START RECORDED INFORMATION

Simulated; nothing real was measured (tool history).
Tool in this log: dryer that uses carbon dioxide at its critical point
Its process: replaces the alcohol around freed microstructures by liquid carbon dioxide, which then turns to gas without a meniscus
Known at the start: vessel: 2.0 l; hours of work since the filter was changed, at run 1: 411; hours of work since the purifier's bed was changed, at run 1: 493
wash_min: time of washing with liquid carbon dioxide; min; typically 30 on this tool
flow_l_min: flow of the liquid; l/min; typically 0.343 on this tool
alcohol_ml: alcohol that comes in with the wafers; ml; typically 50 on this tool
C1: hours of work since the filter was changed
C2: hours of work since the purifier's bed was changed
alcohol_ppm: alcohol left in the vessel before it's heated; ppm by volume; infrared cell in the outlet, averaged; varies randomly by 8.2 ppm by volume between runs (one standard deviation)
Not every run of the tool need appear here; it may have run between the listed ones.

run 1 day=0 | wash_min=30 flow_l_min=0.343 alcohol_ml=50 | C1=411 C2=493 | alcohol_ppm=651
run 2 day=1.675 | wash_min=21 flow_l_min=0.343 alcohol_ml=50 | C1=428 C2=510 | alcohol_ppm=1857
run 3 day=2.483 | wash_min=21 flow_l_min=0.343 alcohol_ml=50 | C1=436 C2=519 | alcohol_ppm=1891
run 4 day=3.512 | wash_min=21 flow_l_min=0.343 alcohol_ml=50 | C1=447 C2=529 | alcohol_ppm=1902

END RECORDED INFORMATION

* _ASSIGNED TASK_: So that nothing is lost, return the listing exactly and completely.

* _ANSWER SECTION_:
Simulated; nothing real was measured (tool history).
Tool in this log: dryer that uses carbon dioxide at its critical point
Its process: replaces the alcohol around freed microstructures by liquid carbon dioxide, which then turns to gas without a meniscus
Known at the start: vessel: 2.0 l; hours of work since the filter was changed, at run 1: 411; hours of work since the purifier's bed was changed, at run 1: 493
wash_min: time of washing with liquid carbon dioxide; min; typically 30 on this tool
flow_l_min: flow of the liquid; l/min; typically 0.343 on this tool
alcohol_ml: alcohol that comes in with the wafers; ml; typically 50 on this tool
C1: hours of work since the filter was changed
C2: hours of work since the purifier's bed was changed
alcohol_ppm: alcohol left in the vessel before it's heated; ppm by volume; infrared cell in the outlet, averaged; varies randomly by 8.2 ppm by volume between runs (one standard deviation)
Not every run of the tool need appear here; it may have run between the listed ones.

run 1 day=0 | wash_min=30 flow_l_min=0.343 alcohol_ml=50 | C1=411 C2=493 | alcohol_ppm=651
run 2 day=1.675 | wash_min=21 flow_l_min=0.343 alcohol_ml=50 | C1=428 C2=510 | alcohol_ppm=1857
run 3 day=2.483 | wash_min=21 flow_l_min=0.343 alcohol_ml=50 | C1=436 C2=519 | alcohol_ppm=1891
run 4 day=3.512 | wash_min=21 flow_l_min=0.343 alcohol_ml=50 | C1=447 C2=529 | alcohol_ppm=1902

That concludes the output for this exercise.